Work instruction:
Your task is to reproduce exactly the lines that run from the beginning of the data through the line where "Sound: the wafers" appears.

Data for analysis:
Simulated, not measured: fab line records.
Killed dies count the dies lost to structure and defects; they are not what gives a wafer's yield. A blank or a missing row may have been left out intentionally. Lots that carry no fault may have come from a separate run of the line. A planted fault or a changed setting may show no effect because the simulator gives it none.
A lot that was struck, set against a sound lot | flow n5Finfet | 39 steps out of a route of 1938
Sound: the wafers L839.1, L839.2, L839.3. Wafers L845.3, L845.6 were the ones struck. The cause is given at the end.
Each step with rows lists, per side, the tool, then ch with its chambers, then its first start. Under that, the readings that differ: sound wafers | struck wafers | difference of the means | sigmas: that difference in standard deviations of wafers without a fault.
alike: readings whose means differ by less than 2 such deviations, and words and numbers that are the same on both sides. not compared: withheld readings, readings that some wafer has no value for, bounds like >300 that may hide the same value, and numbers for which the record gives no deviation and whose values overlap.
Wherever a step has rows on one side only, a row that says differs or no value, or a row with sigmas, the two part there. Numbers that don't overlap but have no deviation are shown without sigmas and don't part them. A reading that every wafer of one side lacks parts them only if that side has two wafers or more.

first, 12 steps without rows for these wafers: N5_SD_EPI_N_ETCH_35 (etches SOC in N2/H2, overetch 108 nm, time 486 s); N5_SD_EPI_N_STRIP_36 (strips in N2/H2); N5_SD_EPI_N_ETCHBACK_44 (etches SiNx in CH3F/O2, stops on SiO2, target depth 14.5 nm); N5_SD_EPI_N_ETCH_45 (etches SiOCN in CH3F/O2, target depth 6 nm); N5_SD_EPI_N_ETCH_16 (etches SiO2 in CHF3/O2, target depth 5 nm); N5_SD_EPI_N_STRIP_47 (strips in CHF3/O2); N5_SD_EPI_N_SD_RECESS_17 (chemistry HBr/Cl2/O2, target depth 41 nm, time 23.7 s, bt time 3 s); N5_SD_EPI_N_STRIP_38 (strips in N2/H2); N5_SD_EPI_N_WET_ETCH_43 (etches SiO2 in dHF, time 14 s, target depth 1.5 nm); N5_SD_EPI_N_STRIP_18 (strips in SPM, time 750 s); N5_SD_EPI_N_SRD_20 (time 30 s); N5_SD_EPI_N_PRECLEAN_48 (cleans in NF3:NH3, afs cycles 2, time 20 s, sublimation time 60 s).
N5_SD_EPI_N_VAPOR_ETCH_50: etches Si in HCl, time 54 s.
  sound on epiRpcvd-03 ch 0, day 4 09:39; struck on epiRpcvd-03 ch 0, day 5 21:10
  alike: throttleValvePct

Exercise result:
Simulated, not measured: fab line records.
Killed dies count the dies lost to structure and defects; they are not what gives a wafer's yield. A blank or a missing row may have been left out intentionally. Lots that carry no fault may have come from a separate run of the line. A planted fault or a changed setting may show no effect because the simulator gives it none.
A lot that was struck, set against a sound lot | flow n5Finfet | 39 steps out of a route of 1938
Sound: the wafers L839.1, L839.2, L839.3. Wafers L845.3, L845.6 were the ones struck. The cause is given at the end.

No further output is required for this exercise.